■ Requirement ■
Look below for the line holding "B: 1155 nm." and the line holding "nanometers? | 51.7 |". Repeat those two and everything between, exactly.

◇ ◇ ◇ ◇ ◇ ◇ ◇

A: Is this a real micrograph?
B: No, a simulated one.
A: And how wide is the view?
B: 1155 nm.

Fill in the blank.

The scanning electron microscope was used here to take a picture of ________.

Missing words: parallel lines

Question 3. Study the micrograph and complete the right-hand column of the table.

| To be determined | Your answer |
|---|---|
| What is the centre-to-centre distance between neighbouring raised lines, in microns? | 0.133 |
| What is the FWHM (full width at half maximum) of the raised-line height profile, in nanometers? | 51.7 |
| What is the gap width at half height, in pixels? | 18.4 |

◇ ◇ ◇ ◇ ◇ ◇ ◇

■ Expected answer ■
B: 1155 nm.

Fill in the blank.

The scanning electron microscope was used here to take a picture of ________.

Missing words: parallel lines

Question 3. Study the micrograph and complete the right-hand column of the table.

| To be determined | Your answer |
|---|---|
| What is the centre-to-centre distance between neighbouring raised lines, in microns? | 0.133 |
| What is the FWHM (full width at half maximum) of the raised-line height profile, in nanometers? | 51.7 |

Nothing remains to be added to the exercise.